=-=-=

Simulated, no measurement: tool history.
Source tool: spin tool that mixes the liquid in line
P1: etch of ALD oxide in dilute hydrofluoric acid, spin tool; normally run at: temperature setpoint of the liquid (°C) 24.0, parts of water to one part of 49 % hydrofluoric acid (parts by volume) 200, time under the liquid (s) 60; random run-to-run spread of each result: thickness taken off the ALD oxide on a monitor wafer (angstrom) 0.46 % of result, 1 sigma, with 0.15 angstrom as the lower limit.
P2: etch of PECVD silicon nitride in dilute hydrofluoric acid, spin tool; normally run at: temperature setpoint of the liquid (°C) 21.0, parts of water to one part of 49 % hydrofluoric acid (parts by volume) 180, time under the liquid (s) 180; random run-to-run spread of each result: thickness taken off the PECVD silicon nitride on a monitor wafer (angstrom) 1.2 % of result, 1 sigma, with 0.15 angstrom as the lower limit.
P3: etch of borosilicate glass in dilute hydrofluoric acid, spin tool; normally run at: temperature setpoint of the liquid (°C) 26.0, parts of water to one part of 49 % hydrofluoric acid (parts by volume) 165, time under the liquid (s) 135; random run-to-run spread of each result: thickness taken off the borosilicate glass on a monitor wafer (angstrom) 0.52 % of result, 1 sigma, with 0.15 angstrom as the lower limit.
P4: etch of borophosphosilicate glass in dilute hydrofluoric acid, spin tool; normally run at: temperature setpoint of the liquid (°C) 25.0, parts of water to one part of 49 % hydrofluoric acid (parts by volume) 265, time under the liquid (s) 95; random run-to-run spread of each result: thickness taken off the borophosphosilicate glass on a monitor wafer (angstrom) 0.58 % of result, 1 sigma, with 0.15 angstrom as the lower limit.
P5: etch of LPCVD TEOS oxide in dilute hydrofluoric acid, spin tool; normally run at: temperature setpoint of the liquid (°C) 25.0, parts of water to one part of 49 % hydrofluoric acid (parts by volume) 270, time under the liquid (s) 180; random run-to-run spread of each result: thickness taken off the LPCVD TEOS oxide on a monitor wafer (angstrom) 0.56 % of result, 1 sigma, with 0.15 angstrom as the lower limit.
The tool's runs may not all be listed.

=-=-=

> _Exercise_
Reproduce exactly every line that sits between the start of the entries and the line bearing "P1: etch of", counting both of those lines.

> _Written reply_
Simulated, no measurement: tool history.
Source tool: spin tool that mixes the liquid in line
P1: etch of ALD oxide in dilute hydrofluoric acid, spin tool; normally run at: temperature setpoint of the liquid (°C) 24.0, parts of water to one part of 49 % hydrofluoric acid (parts by volume) 200, time under the liquid (s) 60; random run-to-run spread of each result: thickness taken off the ALD oxide on a monitor wafer (angstrom) 0.46 % of result, 1 sigma, with 0.15 angstrom as the lower limit.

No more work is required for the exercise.